▶ Exercise
Return exactly those lines of the material below that fall between the line holding "[FIELD ISO]" and the line holding "13 STRIP: chemistry", inclusive.

===== Dataset =====

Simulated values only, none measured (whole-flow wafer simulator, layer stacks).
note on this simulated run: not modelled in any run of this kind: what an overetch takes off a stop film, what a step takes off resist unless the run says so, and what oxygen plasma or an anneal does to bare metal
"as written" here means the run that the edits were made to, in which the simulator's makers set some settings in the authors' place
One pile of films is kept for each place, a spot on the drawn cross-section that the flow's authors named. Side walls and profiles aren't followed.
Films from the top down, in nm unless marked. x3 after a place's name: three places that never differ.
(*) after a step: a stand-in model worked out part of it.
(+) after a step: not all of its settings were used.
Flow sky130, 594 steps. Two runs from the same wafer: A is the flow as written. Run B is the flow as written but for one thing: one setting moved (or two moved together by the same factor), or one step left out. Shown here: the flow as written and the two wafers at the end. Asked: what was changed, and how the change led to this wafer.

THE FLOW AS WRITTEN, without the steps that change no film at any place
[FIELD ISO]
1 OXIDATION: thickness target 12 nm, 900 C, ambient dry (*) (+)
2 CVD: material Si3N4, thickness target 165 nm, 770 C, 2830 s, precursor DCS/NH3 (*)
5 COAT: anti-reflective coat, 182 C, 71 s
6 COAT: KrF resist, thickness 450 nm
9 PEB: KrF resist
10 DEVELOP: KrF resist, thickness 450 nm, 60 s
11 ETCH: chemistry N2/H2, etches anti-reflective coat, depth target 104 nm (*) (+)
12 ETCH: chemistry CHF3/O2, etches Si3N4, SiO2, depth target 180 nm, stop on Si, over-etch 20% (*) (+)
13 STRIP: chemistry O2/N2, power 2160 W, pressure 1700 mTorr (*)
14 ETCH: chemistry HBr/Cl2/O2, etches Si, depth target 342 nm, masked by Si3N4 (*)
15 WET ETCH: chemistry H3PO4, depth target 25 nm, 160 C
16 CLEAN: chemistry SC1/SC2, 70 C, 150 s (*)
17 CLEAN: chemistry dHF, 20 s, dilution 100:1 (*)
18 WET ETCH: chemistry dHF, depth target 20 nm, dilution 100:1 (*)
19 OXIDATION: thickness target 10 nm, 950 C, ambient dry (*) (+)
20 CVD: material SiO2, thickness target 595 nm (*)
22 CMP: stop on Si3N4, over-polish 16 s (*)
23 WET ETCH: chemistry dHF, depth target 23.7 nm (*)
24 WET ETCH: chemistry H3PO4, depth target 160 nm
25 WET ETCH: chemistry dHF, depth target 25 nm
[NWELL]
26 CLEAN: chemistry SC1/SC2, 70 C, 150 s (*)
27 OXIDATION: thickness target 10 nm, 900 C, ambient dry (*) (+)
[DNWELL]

=====

▶ Written answer
[FIELD ISO]
1 OXIDATION: thickness target 12 nm, 900 C, ambient dry (*) (+)
2 CVD: material Si3N4, thickness target 165 nm, 770 C, 2830 s, precursor DCS/NH3 (*)
5 COAT: anti-reflective coat, 182 C, 71 s
6 COAT: KrF resist, thickness 450 nm
9 PEB: KrF resist
10 DEVELOP: KrF resist, thickness 450 nm, 60 s
11 ETCH: chemistry N2/H2, etches anti-reflective coat, depth target 104 nm (*) (+)
12 ETCH: chemistry CHF3/O2, etches Si3N4, SiO2, depth target 180 nm, stop on Si, over-etch 20% (*) (+)
13 STRIP: chemistry O2/N2, power 2160 W, pressure 1700 mTorr (*)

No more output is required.